## Assigned task
Only a slice of the listing below is wanted. Retype the lines from the one containing "for the last" through the one containing "34, Ti 78, Si'", exactly, both ends included.

[Source material — start]
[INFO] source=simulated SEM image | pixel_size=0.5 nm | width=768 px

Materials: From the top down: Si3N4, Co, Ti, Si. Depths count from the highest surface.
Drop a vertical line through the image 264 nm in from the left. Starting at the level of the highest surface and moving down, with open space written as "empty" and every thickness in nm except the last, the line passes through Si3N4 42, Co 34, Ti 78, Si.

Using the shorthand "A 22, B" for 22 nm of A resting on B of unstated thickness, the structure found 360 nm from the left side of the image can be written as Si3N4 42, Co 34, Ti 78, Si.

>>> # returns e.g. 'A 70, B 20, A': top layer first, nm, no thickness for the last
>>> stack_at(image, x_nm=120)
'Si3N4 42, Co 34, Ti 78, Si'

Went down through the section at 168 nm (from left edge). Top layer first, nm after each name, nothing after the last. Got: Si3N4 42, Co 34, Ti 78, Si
[Source material — finish]

## Task response
>>> # returns e.g. 'A 70, B 20, A': top layer first, nm, no thickness for the last
>>> stack_at(image, x_nm=120)
'Si3N4 42, Co 34, Ti 78, Si'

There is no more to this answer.